-- SUPPLIED DATA follows --
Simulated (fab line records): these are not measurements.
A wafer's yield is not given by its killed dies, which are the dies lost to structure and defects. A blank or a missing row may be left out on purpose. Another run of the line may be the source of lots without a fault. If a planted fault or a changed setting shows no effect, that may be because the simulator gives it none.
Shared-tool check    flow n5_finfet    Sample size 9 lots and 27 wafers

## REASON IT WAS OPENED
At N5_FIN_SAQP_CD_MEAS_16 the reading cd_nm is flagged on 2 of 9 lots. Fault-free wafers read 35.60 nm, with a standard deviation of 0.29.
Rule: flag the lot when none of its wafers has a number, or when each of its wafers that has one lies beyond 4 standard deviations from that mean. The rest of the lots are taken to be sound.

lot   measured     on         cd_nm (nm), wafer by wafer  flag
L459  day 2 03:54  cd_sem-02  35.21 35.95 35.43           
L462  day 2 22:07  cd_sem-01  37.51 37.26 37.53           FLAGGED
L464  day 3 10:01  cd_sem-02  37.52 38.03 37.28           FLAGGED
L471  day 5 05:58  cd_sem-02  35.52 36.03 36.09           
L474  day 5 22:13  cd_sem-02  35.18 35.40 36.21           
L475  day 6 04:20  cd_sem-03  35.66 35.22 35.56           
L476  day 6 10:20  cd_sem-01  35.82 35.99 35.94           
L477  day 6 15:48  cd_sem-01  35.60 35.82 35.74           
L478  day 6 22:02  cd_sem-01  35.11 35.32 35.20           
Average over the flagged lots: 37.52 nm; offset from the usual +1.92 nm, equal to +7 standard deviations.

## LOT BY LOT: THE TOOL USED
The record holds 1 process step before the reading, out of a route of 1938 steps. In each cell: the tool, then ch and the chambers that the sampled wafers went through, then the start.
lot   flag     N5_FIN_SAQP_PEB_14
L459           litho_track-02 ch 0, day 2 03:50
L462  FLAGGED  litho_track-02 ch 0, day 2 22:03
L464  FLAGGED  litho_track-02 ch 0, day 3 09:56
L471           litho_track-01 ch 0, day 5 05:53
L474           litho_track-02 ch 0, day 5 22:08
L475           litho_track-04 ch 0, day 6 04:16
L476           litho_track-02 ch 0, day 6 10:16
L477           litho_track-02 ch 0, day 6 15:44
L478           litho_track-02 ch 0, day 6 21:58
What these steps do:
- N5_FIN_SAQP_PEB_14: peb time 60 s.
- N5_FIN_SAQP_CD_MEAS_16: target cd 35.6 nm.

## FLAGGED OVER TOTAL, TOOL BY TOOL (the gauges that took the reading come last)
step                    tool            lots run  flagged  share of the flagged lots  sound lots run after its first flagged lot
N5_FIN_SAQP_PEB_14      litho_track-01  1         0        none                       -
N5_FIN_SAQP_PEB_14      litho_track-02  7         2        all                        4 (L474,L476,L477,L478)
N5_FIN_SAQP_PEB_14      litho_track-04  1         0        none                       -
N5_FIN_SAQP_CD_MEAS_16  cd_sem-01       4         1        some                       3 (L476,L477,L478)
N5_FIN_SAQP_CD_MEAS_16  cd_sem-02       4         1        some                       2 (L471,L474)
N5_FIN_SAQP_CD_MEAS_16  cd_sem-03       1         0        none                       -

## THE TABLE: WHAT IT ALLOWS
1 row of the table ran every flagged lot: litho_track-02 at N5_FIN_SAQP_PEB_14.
-- SUPPLIED DATA concluded --

■ ASSIGNED TASK:
Only the lines from the first line of the records through the one containing "A wafer's yield" should be reproduced, exactly, with both of them included.

■ WRITTEN REPLY:
Simulated (fab line records): these are not measurements.
A wafer's yield is not given by its killed dies, which are the dies lost to structure and defects. A blank or a missing row may be left out on purpose. Another run of the line may be the source of lots without a fault. If a planted fault or a changed setting shows no effect, that may be because the simulator gives it none.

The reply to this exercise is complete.